[Start of section]
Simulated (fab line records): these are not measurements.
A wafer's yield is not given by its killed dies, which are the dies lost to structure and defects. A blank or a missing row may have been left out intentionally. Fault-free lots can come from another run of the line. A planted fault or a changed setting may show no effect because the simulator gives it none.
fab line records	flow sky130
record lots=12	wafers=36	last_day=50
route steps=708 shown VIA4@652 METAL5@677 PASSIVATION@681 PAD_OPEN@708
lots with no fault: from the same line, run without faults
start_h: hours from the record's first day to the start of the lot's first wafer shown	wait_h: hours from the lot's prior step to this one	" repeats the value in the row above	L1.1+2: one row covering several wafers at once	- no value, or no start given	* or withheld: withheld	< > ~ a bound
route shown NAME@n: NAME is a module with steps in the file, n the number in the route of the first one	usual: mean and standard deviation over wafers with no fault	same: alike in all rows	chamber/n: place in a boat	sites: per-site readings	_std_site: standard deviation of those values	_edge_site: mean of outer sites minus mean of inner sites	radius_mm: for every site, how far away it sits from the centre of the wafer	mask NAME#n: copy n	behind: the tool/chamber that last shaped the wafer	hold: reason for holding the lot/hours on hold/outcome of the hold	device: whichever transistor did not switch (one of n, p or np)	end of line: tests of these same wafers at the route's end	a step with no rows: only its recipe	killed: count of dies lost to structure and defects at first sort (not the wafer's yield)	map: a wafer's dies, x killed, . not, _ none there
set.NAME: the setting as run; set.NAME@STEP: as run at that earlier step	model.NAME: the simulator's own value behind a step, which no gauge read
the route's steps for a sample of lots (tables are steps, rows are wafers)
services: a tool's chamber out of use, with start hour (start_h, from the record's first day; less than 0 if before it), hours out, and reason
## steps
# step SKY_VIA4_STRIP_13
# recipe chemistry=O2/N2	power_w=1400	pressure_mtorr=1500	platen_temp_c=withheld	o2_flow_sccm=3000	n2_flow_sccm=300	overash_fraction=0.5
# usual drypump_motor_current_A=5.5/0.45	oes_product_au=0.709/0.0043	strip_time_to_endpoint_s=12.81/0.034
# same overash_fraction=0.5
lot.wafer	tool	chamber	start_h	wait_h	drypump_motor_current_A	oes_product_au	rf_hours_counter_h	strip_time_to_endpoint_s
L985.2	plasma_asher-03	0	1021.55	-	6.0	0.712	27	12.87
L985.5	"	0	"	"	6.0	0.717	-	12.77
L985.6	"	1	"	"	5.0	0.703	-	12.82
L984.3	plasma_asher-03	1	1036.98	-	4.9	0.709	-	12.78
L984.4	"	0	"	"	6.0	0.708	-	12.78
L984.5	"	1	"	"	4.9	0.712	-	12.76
[End of section]

**WORK INSTRUCTION:**
Taking the lines above, repeat exactly those from the line that contains "route steps=708 shown" through the line that contains "lots with no", and both of those lines as well. Include nothing else.

**TASK RESPONSE:**
route steps=708 shown VIA4@652 METAL5@677 PASSIVATION@681 PAD_OPEN@708
lots with no fault: from the same line, run without faults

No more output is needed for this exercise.